■ **Assignment**
The expected output is a verbatim reprint of the lines from the beginning of the data that follows through the line that contains "Units used: thickness_nm in nm".

* * * * *

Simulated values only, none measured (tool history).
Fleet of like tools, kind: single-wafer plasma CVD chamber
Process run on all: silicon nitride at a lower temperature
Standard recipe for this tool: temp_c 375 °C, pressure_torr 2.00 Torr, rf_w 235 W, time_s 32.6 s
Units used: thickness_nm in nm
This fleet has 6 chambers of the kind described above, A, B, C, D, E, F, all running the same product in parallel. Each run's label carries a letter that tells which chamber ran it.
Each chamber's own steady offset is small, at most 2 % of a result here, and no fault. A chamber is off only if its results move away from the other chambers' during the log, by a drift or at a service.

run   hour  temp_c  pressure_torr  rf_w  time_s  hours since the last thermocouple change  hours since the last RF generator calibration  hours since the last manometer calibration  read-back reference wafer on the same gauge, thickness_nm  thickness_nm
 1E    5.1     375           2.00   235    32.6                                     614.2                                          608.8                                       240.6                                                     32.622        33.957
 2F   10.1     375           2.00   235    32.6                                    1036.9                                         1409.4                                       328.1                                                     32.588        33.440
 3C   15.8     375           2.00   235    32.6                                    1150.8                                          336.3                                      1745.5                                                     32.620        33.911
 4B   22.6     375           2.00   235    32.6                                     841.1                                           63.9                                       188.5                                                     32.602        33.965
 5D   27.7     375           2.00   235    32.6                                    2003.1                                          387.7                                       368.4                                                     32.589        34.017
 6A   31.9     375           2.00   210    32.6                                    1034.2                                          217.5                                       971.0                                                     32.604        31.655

* * * * *

■ **Exercise answer**
Simulated values only, none measured (tool history).
Fleet of like tools, kind: single-wafer plasma CVD chamber
Process run on all: silicon nitride at a lower temperature
Standard recipe for this tool: temp_c 375 °C, pressure_torr 2.00 Torr, rf_w 235 W, time_s 32.6 s
Units used: thickness_nm in nm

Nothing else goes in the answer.